[Start of section]
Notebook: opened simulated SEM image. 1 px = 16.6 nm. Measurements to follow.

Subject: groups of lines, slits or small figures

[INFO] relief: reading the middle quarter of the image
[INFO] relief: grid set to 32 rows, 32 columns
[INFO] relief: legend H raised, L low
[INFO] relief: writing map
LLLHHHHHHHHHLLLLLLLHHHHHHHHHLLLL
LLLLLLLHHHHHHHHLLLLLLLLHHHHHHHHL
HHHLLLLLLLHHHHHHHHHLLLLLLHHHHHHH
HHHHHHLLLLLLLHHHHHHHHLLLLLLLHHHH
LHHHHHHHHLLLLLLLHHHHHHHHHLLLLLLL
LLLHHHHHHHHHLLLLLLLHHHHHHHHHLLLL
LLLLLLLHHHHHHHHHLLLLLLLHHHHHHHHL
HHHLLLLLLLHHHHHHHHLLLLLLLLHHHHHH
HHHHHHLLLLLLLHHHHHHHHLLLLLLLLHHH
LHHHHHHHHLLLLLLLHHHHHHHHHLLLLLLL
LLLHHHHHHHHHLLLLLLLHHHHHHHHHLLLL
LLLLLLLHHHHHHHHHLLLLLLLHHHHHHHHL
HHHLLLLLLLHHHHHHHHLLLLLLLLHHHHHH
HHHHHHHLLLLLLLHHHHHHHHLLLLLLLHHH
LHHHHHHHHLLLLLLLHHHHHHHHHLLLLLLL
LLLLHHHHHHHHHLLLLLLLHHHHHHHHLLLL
[End of section]

• [ACTIVITY]
Write out the data above again, word for word.

• [ANSWER SECTION]
Notebook: opened simulated SEM image. 1 px = 16.6 nm. Measurements to follow.

Subject: groups of lines, slits or small figures

[INFO] relief: reading the middle quarter of the image
[INFO] relief: grid set to 32 rows, 32 columns
[INFO] relief: legend H raised, L low
[INFO] relief: writing map
LLLHHHHHHHHHLLLLLLLHHHHHHHHHLLLL
LLLLLLLHHHHHHHHLLLLLLLLHHHHHHHHL
HHHLLLLLLLHHHHHHHHHLLLLLLHHHHHHH
HHHHHHLLLLLLLHHHHHHHHLLLLLLLHHHH
LHHHHHHHHLLLLLLLHHHHHHHHHLLLLLLL
LLLHHHHHHHHHLLLLLLLHHHHHHHHHLLLL
LLLLLLLHHHHHHHHHLLLLLLLHHHHHHHHL
HHHLLLLLLLHHHHHHHHLLLLLLLLHHHHHH
HHHHHHLLLLLLLHHHHHHHHLLLLLLLLHHH
LHHHHHHHHLLLLLLLHHHHHHHHHLLLLLLL
LLLHHHHHHHHHLLLLLLLHHHHHHHHHLLLL
LLLLLLLHHHHHHHHHLLLLLLLHHHHHHHHL
HHHLLLLLLLHHHHHHHHLLLLLLLLHHHHHH
HHHHHHHLLLLLLLHHHHHHHHLLLLLLLHHH
LHHHHHHHHLLLLLLLHHHHHHHHHLLLLLLL
LLLLHHHHHHHHHLLLLLLLHHHHHHHHLLLL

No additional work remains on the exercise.